> [Material shown]:
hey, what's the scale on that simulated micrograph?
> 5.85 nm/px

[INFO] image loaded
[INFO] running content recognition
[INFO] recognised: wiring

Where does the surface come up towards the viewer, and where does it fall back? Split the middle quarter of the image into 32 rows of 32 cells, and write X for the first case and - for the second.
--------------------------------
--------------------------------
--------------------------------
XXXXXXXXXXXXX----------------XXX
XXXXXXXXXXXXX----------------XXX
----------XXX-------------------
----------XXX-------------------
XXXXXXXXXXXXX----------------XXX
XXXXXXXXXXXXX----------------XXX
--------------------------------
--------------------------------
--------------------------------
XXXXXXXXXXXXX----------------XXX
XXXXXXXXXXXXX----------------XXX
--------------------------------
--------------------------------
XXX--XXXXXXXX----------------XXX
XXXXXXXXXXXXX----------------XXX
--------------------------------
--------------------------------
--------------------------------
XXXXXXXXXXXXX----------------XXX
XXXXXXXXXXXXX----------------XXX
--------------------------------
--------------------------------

> [Work request]: Please retype the data exactly as it stands, from its first line down to the line that contains "[INFO] recognised: wiring", then stop.

> [Task solution]:
hey, what's the scale on that simulated micrograph?
> 5.85 nm/px

[INFO] image loaded
[INFO] running content recognition
[INFO] recognised: wiring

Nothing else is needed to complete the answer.